EXERCISE. Transcribe, verbatim, every line from the start of the entries through the line that contains "5 chambers of"; include both boundary lines and omit all others.

ENTRIES SHOWN.
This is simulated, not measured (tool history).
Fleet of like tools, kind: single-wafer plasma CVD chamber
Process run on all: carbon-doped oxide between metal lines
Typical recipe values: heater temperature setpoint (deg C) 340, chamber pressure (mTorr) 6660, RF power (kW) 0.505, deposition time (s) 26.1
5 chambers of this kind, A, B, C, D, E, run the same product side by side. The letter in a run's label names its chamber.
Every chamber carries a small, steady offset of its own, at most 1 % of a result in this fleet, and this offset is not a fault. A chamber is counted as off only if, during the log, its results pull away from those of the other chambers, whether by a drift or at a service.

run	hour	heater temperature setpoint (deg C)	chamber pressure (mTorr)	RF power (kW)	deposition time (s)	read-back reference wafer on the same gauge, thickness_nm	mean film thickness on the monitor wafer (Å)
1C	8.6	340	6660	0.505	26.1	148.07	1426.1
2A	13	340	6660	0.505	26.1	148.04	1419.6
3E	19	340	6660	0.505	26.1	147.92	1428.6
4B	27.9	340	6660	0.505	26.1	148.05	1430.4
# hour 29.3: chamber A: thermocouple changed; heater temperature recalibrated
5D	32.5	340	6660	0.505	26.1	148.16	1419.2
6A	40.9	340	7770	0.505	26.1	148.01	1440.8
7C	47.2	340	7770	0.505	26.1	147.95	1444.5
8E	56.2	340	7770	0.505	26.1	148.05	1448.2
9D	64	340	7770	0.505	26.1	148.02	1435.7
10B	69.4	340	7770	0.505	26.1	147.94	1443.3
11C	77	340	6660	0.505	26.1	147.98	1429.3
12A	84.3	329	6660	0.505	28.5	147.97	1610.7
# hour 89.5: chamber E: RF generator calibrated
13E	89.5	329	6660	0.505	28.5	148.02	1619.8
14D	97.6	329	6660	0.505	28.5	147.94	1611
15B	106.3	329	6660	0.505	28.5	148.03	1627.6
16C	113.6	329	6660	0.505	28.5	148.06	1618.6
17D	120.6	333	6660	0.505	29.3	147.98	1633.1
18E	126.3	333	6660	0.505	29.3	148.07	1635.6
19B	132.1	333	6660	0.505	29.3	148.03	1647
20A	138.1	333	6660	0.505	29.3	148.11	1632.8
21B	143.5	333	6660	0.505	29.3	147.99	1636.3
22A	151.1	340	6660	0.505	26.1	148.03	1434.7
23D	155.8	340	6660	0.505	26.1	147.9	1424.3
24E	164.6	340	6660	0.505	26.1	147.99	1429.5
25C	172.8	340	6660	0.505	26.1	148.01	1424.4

EXERCISE ANSWER.
This is simulated, not measured (tool history).
Fleet of like tools, kind: single-wafer plasma CVD chamber
Process run on all: carbon-doped oxide between metal lines
Typical recipe values: heater temperature setpoint (deg C) 340, chamber pressure (mTorr) 6660, RF power (kW) 0.505, deposition time (s) 26.1
5 chambers of this kind, A, B, C, D, E, run the same product side by side. The letter in a run's label names its chamber.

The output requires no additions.